Could you copy every record below exactly as it stands?

START GIVEN DATA

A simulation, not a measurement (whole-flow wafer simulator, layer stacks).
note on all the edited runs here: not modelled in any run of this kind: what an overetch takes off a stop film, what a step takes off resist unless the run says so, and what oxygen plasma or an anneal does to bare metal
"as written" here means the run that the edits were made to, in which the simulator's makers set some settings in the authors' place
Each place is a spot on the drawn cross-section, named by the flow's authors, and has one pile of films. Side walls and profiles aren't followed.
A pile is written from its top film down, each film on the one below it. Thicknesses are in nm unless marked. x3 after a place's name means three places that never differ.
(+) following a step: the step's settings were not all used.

END GIVEN DATA

* RESPONSE BOX *
A simulation, not a measurement (whole-flow wafer simulator, layer stacks).
note on all the edited runs here: not modelled in any run of this kind: what an overetch takes off a stop film, what a step takes off resist unless the run says so, and what oxygen plasma or an anneal does to bare metal
"as written" here means the run that the edits were made to, in which the simulator's makers set some settings in the authors' place
Each place is a spot on the drawn cross-section, named by the flow's authors, and has one pile of films. Side walls and profiles aren't followed.
A pile is written from its top film down, each film on the one below it. Thicknesses are in nm unless marked. x3 after a place's name means three places that never differ.
(+) following a step: the step's settings were not all used.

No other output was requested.